• _WORK ORDER_: Quote exactly the lines from the start of the entries to the one with "In the map below, o", both ends included.

======== EXTRACTED ENTRIES

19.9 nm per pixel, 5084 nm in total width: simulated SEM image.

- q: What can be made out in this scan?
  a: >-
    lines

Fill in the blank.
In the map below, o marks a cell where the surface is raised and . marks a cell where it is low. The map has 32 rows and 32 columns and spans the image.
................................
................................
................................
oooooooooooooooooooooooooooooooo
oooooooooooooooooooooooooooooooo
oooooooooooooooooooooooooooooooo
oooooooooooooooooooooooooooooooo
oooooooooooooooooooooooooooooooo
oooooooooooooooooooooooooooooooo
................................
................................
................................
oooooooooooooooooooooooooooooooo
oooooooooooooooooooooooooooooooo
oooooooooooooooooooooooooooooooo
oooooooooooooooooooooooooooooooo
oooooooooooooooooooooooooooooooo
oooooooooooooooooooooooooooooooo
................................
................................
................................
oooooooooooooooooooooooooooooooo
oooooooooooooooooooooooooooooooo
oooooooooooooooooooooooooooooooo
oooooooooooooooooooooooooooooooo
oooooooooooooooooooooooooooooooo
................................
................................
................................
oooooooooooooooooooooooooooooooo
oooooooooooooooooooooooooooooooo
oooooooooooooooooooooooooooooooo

================

• _TASK OUTPUT_:
19.9 nm per pixel, 5084 nm in total width: simulated SEM image.

- q: What can be made out in this scan?
  a: >-
    lines

Fill in the blank.
In the map below, o marks a cell where the surface is raised and . marks a cell where it is low. The map has 32 rows and 32 columns and spans the image.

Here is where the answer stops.